Work task |
Line by line, copy all of the data exactly.

Information given |
________________________
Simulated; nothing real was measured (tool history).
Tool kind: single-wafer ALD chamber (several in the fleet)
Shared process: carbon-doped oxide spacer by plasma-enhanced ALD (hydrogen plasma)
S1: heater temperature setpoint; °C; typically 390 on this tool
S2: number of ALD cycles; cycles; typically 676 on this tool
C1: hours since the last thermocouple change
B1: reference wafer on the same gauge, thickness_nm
________________________

Exercise result |
Simulated; nothing real was measured (tool history).
Tool kind: single-wafer ALD chamber (several in the fleet)
Shared process: carbon-doped oxide spacer by plasma-enhanced ALD (hydrogen plasma)
S1: heater temperature setpoint; °C; typically 390 on this tool
S2: number of ALD cycles; cycles; typically 676 on this tool
C1: hours since the last thermocouple change
B1: reference wafer on the same gauge, thickness_nm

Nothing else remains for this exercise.